**Information**:
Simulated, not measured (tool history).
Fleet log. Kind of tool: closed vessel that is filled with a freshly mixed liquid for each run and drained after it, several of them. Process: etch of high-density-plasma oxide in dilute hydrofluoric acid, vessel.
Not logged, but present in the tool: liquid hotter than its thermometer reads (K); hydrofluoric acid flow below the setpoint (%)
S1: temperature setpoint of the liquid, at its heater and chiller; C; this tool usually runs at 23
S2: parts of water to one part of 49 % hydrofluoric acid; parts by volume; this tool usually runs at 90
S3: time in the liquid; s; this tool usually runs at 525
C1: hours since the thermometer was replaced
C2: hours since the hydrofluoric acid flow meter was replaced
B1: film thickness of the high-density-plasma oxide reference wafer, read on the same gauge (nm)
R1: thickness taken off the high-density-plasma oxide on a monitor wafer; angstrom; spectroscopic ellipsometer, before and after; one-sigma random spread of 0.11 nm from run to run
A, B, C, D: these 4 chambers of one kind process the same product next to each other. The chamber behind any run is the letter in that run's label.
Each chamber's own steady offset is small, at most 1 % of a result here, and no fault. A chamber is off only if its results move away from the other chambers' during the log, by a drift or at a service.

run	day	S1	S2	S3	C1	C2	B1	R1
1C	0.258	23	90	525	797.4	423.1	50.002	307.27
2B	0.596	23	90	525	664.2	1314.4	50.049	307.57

**Exercise**: Return the complete material exactly as it reads.

**Exercise answer**:
Simulated, not measured (tool history).
Fleet log. Kind of tool: closed vessel that is filled with a freshly mixed liquid for each run and drained after it, several of them. Process: etch of high-density-plasma oxide in dilute hydrofluoric acid, vessel.
Not logged, but present in the tool: liquid hotter than its thermometer reads (K); hydrofluoric acid flow below the setpoint (%)
S1: temperature setpoint of the liquid, at its heater and chiller; C; this tool usually runs at 23
S2: parts of water to one part of 49 % hydrofluoric acid; parts by volume; this tool usually runs at 90
S3: time in the liquid; s; this tool usually runs at 525
C1: hours since the thermometer was replaced
C2: hours since the hydrofluoric acid flow meter was replaced
B1: film thickness of the high-density-plasma oxide reference wafer, read on the same gauge (nm)
R1: thickness taken off the high-density-plasma oxide on a monitor wafer; angstrom; spectroscopic ellipsometer, before and after; one-sigma random spread of 0.11 nm from run to run
A, B, C, D: these 4 chambers of one kind process the same product next to each other. The chamber behind any run is the letter in that run's label.
Each chamber's own steady offset is small, at most 1 % of a result here, and no fault. A chamber is off only if its results move away from the other chambers' during the log, by a drift or at a service.

run	day	S1	S2	S3	C1	C2	B1	R1
1C	0.258	23	90	525	797.4	423.1	50.002	307.27
2B	0.596	23	90	525	664.2	1314.4	50.049	307.57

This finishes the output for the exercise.